•••••

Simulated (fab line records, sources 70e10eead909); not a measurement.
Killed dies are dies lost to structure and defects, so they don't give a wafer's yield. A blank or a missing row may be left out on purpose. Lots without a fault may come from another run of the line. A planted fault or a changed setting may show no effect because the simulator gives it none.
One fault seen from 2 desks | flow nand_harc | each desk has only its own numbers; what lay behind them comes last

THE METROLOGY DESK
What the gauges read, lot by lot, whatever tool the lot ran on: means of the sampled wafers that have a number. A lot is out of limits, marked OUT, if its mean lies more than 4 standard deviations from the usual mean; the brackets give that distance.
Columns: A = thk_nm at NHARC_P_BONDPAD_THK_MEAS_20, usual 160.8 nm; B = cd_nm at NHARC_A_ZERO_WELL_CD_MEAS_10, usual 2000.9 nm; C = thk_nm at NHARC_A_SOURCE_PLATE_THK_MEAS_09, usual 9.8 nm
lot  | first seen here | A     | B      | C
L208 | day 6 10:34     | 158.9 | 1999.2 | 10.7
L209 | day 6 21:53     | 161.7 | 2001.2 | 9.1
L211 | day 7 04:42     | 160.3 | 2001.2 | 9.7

•••••

(WORK TASK):
Copy out the material, keeping every line exactly as it is.

(TASK SOLUTION):
Simulated (fab line records, sources 70e10eead909); not a measurement.
Killed dies are dies lost to structure and defects, so they don't give a wafer's yield. A blank or a missing row may be left out on purpose. Lots without a fault may come from another run of the line. A planted fault or a changed setting may show no effect because the simulator gives it none.
One fault seen from 2 desks | flow nand_harc | each desk has only its own numbers; what lay behind them comes last

THE METROLOGY DESK
What the gauges read, lot by lot, whatever tool the lot ran on: means of the sampled wafers that have a number. A lot is out of limits, marked OUT, if its mean lies more than 4 standard deviations from the usual mean; the brackets give that distance.
Columns: A = thk_nm at NHARC_P_BONDPAD_THK_MEAS_20, usual 160.8 nm; B = cd_nm at NHARC_A_ZERO_WELL_CD_MEAS_10, usual 2000.9 nm; C = thk_nm at NHARC_A_SOURCE_PLATE_THK_MEAS_09, usual 9.8 nm
lot  | first seen here | A     | B      | C
L208 | day 6 10:34     | 158.9 | 1999.2 | 10.7
L209 | day 6 21:53     | 161.7 | 2001.2 | 9.1
L211 | day 7 04:42     | 160.3 | 2001.2 | 9.7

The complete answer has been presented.